- **Data listing**:
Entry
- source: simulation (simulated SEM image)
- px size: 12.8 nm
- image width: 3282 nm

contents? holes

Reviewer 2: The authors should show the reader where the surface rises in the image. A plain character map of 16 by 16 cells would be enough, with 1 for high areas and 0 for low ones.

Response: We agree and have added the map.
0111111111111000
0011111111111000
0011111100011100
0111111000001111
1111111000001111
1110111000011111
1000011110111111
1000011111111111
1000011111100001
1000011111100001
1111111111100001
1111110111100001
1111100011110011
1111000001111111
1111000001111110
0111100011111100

- **Work request**:
Take the lines from the first line of the records through the line holding "Reviewer 2: The", both included, and please reproduce them exactly with nothing added.

- **Answer area**:
Entry
- source: simulation (simulated SEM image)
- px size: 12.8 nm
- image width: 3282 nm

contents? holes

Reviewer 2: The authors should show the reader where the surface rises in the image. A plain character map of 16 by 16 cells would be enough, with 1 for high areas and 0 for low ones.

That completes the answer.